(Beginning of Input data)

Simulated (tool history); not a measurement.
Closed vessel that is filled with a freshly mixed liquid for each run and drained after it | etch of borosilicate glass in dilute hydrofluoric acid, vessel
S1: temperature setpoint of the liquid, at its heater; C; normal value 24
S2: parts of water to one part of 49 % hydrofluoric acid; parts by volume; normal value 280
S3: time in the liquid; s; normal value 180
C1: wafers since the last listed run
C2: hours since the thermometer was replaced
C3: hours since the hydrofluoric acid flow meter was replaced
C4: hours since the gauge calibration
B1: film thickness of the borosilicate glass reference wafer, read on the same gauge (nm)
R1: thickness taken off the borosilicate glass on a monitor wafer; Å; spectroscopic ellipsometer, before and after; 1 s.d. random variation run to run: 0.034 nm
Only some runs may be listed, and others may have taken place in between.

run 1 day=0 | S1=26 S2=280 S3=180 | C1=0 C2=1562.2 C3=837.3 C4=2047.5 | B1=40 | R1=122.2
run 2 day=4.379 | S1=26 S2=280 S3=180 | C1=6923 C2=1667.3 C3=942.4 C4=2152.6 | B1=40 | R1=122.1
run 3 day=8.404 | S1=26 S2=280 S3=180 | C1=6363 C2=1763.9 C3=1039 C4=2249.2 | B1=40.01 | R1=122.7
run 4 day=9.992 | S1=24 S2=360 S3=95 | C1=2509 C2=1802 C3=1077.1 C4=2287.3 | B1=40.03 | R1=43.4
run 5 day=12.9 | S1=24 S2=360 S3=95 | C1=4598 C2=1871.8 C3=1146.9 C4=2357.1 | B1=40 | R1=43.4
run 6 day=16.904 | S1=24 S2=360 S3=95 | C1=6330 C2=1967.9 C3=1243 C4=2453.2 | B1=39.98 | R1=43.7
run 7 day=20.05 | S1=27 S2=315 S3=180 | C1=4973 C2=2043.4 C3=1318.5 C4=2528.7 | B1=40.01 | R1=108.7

(End of Input data)

:: Work task ::
Write out exactly the lines above between the line with "run 4 day=9.992" and the line with "run 6 day=16.904", inclusive, and nothing beyond them.

:: Problem solution ::
run 4 day=9.992 | S1=24 S2=360 S3=95 | C1=2509 C2=1802 C3=1077.1 C4=2287.3 | B1=40.03 | R1=43.4
run 5 day=12.9 | S1=24 S2=360 S3=95 | C1=4598 C2=1871.8 C3=1146.9 C4=2357.1 | B1=40 | R1=43.4
run 6 day=16.904 | S1=24 S2=360 S3=95 | C1=6330 C2=1967.9 C3=1243 C4=2453.2 | B1=39.98 | R1=43.7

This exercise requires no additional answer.